## Available data
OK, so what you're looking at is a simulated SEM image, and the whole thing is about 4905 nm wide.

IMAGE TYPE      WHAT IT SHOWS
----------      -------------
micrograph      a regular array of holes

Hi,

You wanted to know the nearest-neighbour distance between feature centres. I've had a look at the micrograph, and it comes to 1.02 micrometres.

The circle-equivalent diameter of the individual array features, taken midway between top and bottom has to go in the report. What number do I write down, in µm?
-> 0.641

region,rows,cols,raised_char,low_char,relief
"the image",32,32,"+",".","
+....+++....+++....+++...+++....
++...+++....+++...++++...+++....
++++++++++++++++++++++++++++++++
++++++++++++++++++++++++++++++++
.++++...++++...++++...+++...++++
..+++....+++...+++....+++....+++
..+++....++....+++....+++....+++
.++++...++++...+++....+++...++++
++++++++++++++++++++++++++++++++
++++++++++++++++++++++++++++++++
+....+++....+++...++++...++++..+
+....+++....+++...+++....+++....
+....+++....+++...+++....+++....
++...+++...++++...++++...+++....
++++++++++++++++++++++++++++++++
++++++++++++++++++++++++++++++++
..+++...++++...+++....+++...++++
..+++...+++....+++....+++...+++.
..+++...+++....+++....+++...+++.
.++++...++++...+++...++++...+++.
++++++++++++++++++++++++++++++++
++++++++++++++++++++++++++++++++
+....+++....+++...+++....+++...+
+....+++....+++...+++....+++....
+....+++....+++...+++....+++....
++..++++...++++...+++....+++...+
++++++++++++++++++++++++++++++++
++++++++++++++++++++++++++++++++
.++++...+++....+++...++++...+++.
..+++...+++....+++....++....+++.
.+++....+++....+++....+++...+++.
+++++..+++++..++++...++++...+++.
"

## Activity
Starting with the first line of the data above, copy each line exactly until you reach the line with "region,rows,cols,raised_char,low_char,relief"; include that line as well.

## Solution
OK, so what you're looking at is a simulated SEM image, and the whole thing is about 4905 nm wide.

IMAGE TYPE      WHAT IT SHOWS
----------      -------------
micrograph      a regular array of holes

Hi,

You wanted to know the nearest-neighbour distance between feature centres. I've had a look at the micrograph, and it comes to 1.02 micrometres.

The circle-equivalent diameter of the individual array features, taken midway between top and bottom has to go in the report. What number do I write down, in µm?
-> 0.641

region,rows,cols,raised_char,low_char,relief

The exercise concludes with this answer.